Please retype, unchanged, each line from the top of the material below through the line where "A: Can you tell" appears.

-------- Source information --------
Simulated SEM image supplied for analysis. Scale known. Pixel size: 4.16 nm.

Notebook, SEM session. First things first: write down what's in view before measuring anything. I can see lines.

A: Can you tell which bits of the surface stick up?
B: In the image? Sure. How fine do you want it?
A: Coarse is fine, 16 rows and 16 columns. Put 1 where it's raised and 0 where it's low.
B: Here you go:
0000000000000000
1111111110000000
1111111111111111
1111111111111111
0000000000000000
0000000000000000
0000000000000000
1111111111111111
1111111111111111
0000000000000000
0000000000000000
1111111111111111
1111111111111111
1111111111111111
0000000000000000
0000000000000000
--------

Solution
Simulated SEM image supplied for analysis. Scale known. Pixel size: 4.16 nm.

Notebook, SEM session. First things first: write down what's in view before measuring anything. I can see lines.

A: Can you tell which bits of the surface stick up?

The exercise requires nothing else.